Required action |
Once the line with "Tool: a polisher" is found in the data, output it and each following line exactly, up to and including the line with "pressure of the head's middle zone: pressure", and nothing before or after.

Excerpted records |
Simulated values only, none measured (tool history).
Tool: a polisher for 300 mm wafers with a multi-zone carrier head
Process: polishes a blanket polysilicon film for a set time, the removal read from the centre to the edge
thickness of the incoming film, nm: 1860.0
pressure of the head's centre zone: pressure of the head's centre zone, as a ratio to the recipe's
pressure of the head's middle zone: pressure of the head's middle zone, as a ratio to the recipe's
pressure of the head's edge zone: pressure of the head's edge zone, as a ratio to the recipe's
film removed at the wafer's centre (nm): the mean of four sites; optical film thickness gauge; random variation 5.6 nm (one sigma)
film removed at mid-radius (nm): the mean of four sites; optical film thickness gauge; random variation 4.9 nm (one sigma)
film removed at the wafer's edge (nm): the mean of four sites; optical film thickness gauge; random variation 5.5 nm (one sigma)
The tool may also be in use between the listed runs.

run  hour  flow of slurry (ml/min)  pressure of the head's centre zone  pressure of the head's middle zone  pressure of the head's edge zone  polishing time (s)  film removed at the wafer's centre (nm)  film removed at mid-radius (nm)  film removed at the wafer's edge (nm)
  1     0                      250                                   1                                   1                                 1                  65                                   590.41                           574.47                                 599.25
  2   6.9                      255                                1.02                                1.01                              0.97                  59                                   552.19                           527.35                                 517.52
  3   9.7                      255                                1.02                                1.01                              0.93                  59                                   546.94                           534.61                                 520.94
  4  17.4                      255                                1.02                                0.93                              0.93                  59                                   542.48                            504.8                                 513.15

Your response |
Tool: a polisher for 300 mm wafers with a multi-zone carrier head
Process: polishes a blanket polysilicon film for a set time, the removal read from the centre to the edge
thickness of the incoming film, nm: 1860.0
pressure of the head's centre zone: pressure of the head's centre zone, as a ratio to the recipe's
pressure of the head's middle zone: pressure of the head's middle zone, as a ratio to the recipe's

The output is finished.